Given entries —
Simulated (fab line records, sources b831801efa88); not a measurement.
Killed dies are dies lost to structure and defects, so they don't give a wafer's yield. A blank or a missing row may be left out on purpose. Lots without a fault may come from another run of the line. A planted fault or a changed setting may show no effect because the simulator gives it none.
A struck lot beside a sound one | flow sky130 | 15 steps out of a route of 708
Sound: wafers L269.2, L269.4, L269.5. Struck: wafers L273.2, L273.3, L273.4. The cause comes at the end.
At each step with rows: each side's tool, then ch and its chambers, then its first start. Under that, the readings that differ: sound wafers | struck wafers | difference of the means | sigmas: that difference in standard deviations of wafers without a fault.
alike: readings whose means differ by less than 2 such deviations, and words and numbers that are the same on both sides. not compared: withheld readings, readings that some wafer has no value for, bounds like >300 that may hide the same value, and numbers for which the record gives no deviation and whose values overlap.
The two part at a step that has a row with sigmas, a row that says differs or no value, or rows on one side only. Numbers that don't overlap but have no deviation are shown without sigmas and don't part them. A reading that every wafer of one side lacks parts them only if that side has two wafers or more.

Work instruction —
The lines from the top of the data above down to the line containing "Killed dies are" are to be copied exactly; no other line should appear.

Response area —
Simulated (fab line records, sources b831801efa88); not a measurement.
Killed dies are dies lost to structure and defects, so they don't give a wafer's yield. A blank or a missing row may be left out on purpose. Lots without a fault may come from another run of the line. A planted fault or a changed setting may show no effect because the simulator gives it none.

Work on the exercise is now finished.